ENTRIES SHOWN:
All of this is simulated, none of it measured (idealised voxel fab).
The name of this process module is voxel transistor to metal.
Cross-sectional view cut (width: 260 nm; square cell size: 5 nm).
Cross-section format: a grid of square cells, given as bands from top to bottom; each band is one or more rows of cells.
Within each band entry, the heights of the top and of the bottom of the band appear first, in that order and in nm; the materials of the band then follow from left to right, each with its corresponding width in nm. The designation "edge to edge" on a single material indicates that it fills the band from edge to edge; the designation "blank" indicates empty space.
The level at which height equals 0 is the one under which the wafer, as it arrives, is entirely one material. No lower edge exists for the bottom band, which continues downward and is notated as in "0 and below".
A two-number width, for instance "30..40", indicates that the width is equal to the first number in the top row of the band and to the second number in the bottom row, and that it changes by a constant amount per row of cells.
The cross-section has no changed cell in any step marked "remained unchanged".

REQUIRED ACTION: For every line of the listing, produce an identical copy.

ANSWER BOX:
All of this is simulated, none of it measured (idealised voxel fab).
The name of this process module is voxel transistor to metal.
Cross-sectional view cut (width: 260 nm; square cell size: 5 nm).
Cross-section format: a grid of square cells, given as bands from top to bottom; each band is one or more rows of cells.
Within each band entry, the heights of the top and of the bottom of the band appear first, in that order and in nm; the materials of the band then follow from left to right, each with its corresponding width in nm. The designation "edge to edge" on a single material indicates that it fills the band from edge to edge; the designation "blank" indicates empty space.
The level at which height equals 0 is the one under which the wafer, as it arrives, is entirely one material. No lower edge exists for the bottom band, which continues downward and is notated as in "0 and below".
A two-number width, for instance "30..40", indicates that the width is equal to the first number in the top row of the band and to the second number in the bottom row, and that it changes by a constant amount per row of cells.
The cross-section has no changed cell in any step marked "remained unchanged".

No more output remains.